Work instruction —
A line below contains "01110000111000011100001110001111", and a later one contains "00011100001110000111100011100000". Repeat both, with every line between them, exactly.

○ ○ ○ ○ ○
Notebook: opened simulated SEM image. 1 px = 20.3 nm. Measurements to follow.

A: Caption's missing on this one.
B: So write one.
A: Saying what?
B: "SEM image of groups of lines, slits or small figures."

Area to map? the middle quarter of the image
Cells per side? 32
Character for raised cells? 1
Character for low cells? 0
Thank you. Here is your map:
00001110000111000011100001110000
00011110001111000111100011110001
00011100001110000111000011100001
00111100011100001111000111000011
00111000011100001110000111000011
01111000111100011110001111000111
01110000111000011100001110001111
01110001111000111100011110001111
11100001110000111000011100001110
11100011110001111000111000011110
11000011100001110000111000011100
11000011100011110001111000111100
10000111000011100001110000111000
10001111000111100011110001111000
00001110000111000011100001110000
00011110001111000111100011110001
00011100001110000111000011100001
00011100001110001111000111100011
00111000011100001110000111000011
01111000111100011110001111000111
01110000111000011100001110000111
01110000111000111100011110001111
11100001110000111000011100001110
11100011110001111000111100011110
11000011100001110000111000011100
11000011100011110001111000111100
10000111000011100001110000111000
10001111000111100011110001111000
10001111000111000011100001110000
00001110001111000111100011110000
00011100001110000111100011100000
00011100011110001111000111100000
○ ○ ○ ○ ○

Task solution —
01110000111000011100001110001111
01110001111000111100011110001111
11100001110000111000011100001110
11100011110001111000111000011110
11000011100001110000111000011100
11000011100011110001111000111100
10000111000011100001110000111000
10001111000111100011110001111000
00001110000111000011100001110000
00011110001111000111100011110001
00011100001110000111000011100001
00011100001110001111000111100011
00111000011100001110000111000011
01111000111100011110001111000111
01110000111000011100001110000111
01110000111000111100011110001111
11100001110000111000011100001110
11100011110001111000111100011110
11000011100001110000111000011100
11000011100011110001111000111100
10000111000011100001110000111000
10001111000111100011110001111000
10001111000111000011100001110000
00001110001111000111100011110000
00011100001110000111100011100000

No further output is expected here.